= Action item =
Within the listing below, the lines to output run from the one containing "2 desks, one" through the one containing "Lot by lot, what"; copy them exactly and nothing else.

*** Data records ***

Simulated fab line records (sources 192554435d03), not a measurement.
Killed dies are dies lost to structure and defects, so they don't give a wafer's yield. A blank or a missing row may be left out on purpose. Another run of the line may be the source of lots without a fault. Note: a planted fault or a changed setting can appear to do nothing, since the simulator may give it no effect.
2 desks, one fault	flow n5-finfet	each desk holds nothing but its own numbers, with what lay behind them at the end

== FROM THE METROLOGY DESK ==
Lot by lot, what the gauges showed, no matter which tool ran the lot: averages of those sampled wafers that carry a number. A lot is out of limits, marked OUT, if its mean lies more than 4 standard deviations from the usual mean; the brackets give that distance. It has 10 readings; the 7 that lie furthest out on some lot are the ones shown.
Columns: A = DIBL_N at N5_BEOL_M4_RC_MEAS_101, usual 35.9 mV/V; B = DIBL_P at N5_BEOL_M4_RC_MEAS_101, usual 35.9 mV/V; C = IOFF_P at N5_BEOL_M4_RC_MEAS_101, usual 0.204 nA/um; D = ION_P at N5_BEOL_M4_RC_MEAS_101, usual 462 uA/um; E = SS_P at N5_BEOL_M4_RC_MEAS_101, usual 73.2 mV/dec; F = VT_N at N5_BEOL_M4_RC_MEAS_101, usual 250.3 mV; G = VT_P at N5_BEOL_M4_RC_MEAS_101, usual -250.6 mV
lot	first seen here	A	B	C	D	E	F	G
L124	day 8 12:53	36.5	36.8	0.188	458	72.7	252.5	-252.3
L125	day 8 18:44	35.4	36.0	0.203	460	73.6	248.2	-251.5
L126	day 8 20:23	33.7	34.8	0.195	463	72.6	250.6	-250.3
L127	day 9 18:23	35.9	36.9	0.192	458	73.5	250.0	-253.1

*** End of Data records ***

= Exercise solution =
2 desks, one fault	flow n5-finfet	each desk holds nothing but its own numbers, with what lay behind them at the end

== FROM THE METROLOGY DESK ==
Lot by lot, what the gauges showed, no matter which tool ran the lot: averages of those sampled wafers that carry a number. A lot is out of limits, marked OUT, if its mean lies more than 4 standard deviations from the usual mean; the brackets give that distance. It has 10 readings; the 7 that lie furthest out on some lot are the ones shown.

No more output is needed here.